#### [Work task]
Every entry needs to be written out again exactly.

════════════════════
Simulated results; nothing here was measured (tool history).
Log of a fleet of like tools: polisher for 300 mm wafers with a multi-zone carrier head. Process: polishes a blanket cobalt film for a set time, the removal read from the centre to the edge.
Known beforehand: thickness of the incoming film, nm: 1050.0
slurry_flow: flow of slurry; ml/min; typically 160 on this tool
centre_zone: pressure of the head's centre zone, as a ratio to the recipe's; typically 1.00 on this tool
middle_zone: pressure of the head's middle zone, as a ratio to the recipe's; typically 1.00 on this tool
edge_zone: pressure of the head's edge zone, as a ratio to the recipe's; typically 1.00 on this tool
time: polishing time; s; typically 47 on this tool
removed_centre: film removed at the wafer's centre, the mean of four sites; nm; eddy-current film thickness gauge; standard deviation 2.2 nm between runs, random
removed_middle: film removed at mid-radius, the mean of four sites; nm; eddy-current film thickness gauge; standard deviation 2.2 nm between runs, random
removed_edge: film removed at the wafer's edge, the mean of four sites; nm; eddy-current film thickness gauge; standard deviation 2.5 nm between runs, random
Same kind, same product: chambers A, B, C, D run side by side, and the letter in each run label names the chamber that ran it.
════════════════════

#### [Written reply]
Simulated results; nothing here was measured (tool history).
Log of a fleet of like tools: polisher for 300 mm wafers with a multi-zone carrier head. Process: polishes a blanket cobalt film for a set time, the removal read from the centre to the edge.
Known beforehand: thickness of the incoming film, nm: 1050.0
slurry_flow: flow of slurry; ml/min; typically 160 on this tool
centre_zone: pressure of the head's centre zone, as a ratio to the recipe's; typically 1.00 on this tool
middle_zone: pressure of the head's middle zone, as a ratio to the recipe's; typically 1.00 on this tool
edge_zone: pressure of the head's edge zone, as a ratio to the recipe's; typically 1.00 on this tool
time: polishing time; s; typically 47 on this tool
removed_centre: film removed at the wafer's centre, the mean of four sites; nm; eddy-current film thickness gauge; standard deviation 2.2 nm between runs, random
removed_middle: film removed at mid-radius, the mean of four sites; nm; eddy-current film thickness gauge; standard deviation 2.2 nm between runs, random
removed_edge: film removed at the wafer's edge, the mean of four sites; nm; eddy-current film thickness gauge; standard deviation 2.5 nm between runs, random
Same kind, same product: chambers A, B, C, D run side by side, and the letter in each run label names the chamber that ran it.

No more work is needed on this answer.